INPUT DATA:
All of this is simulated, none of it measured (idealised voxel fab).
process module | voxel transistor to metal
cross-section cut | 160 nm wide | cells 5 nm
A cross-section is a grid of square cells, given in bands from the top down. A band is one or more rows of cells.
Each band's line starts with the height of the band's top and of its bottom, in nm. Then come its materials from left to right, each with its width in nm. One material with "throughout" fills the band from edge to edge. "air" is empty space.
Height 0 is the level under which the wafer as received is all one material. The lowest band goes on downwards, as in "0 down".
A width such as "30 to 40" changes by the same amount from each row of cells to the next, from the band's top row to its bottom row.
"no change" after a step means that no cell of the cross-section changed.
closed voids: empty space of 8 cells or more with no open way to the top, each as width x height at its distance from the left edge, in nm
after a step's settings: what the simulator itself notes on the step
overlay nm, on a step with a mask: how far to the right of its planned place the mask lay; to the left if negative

ASSIGNED TASK:
Give back all the records above exactly. Keep every word.

YOUR RESPONSE:
All of this is simulated, none of it measured (idealised voxel fab).
process module | voxel transistor to metal
cross-section cut | 160 nm wide | cells 5 nm
A cross-section is a grid of square cells, given in bands from the top down. A band is one or more rows of cells.
Each band's line starts with the height of the band's top and of its bottom, in nm. Then come its materials from left to right, each with its width in nm. One material with "throughout" fills the band from edge to edge. "air" is empty space.
Height 0 is the level under which the wafer as received is all one material. The lowest band goes on downwards, as in "0 down".
A width such as "30 to 40" changes by the same amount from each row of cells to the next, from the band's top row to its bottom row.
"no change" after a step means that no cell of the cross-section changed.
closed voids: empty space of 8 cells or more with no open way to the top, each as width x height at its distance from the left edge, in nm
after a step's settings: what the simulator itself notes on the step
overlay nm, on a step with a mask: how far to the right of its planned place the mask lay; to the left if negative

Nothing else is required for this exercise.